Recorded information:
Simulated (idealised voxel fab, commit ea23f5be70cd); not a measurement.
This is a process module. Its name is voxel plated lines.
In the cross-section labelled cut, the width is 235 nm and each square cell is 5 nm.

Brief: Nothing in the material may change; reproduce it all.

Worked solution:
Simulated (idealised voxel fab, commit ea23f5be70cd); not a measurement.
This is a process module. Its name is voxel plated lines.
In the cross-section labelled cut, the width is 235 nm and each square cell is 5 nm.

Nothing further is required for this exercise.